### Work item:
Take the lines from the beginning of the data below through the line holding "Notation: cross-section as" and return exactly those.

** Opening Source data block **

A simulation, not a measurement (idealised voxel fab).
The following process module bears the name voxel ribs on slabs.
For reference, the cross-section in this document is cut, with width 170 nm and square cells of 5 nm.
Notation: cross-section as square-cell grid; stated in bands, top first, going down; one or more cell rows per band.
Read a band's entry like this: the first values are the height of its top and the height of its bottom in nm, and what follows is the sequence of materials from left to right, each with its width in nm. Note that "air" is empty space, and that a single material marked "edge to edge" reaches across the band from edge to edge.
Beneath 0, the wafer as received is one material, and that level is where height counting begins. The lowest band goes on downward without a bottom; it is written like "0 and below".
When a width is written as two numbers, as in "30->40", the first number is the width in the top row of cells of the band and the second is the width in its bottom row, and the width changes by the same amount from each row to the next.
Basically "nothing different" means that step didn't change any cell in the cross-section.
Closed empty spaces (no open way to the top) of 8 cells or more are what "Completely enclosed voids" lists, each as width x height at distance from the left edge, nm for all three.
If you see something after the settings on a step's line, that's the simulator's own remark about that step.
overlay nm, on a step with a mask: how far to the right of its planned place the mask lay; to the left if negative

** Closing Source data block **

### Written solution:
A simulation, not a measurement (idealised voxel fab).
The following process module bears the name voxel ribs on slabs.
For reference, the cross-section in this document is cut, with width 170 nm and square cells of 5 nm.
Notation: cross-section as square-cell grid; stated in bands, top first, going down; one or more cell rows per band.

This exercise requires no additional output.